REQUIRED ACTION
Only the lines from the top of the data through the line with "The log covers" should be repeated, each exactly as written.

Segment Open
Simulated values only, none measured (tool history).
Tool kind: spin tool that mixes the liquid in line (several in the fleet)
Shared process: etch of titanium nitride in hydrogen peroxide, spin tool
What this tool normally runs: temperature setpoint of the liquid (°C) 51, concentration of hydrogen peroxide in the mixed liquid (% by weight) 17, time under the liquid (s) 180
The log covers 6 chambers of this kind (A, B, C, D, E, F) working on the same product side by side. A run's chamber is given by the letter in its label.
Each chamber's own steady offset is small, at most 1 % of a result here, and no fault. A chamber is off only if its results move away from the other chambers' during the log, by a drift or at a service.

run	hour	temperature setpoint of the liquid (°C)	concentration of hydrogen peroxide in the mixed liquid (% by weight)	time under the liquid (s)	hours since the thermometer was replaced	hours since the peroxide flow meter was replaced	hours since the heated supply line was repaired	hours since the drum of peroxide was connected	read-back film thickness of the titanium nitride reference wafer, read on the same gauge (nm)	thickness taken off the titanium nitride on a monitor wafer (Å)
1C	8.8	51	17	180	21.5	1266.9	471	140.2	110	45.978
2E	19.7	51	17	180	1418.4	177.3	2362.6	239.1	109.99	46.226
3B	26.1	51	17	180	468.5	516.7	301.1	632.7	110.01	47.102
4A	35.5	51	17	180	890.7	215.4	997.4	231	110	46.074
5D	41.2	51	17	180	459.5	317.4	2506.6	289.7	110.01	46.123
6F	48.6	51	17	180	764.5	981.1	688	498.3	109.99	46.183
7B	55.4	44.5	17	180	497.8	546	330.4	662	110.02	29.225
Segment Closed

EXERCISE RESPONSE
Simulated values only, none measured (tool history).
Tool kind: spin tool that mixes the liquid in line (several in the fleet)
Shared process: etch of titanium nitride in hydrogen peroxide, spin tool
What this tool normally runs: temperature setpoint of the liquid (°C) 51, concentration of hydrogen peroxide in the mixed liquid (% by weight) 17, time under the liquid (s) 180
The log covers 6 chambers of this kind (A, B, C, D, E, F) working on the same product side by side. A run's chamber is given by the letter in its label.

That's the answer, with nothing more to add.